(Work request):
Word for word, transcribe all the entries shown below.

(Data provided):
______

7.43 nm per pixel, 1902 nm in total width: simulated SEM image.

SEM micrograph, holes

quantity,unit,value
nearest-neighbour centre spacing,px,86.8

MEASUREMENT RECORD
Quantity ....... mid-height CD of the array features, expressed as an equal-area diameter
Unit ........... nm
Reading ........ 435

______

(Problem solution):
7.43 nm per pixel, 1902 nm in total width: simulated SEM image.

SEM micrograph, holes

quantity,unit,value
nearest-neighbour centre spacing,px,86.8

MEASUREMENT RECORD
Quantity ....... mid-height CD of the array features, expressed as an equal-area diameter
Unit ........... nm
Reading ........ 435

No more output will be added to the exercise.